-- Opening Marker --

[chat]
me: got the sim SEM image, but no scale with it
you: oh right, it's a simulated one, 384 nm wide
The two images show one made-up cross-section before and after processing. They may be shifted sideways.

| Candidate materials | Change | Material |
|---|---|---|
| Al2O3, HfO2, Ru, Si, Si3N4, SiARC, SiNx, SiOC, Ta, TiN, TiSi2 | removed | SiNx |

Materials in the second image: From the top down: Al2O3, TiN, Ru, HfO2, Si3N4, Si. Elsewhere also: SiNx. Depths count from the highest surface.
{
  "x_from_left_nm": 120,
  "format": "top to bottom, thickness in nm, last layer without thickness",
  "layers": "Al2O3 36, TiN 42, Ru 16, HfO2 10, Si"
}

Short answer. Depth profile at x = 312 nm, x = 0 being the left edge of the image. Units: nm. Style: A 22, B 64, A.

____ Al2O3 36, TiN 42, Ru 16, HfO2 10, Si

-- Closing Marker --

** Task item **
Copy only the entries from the first line to the line with "Change | Material |", each exactly as it appears.

** Exercise result **
[chat]
me: got the sim SEM image, but no scale with it
you: oh right, it's a simulated one, 384 nm wide
The two images show one made-up cross-section before and after processing. They may be shifted sideways.

| Candidate materials | Change | Material |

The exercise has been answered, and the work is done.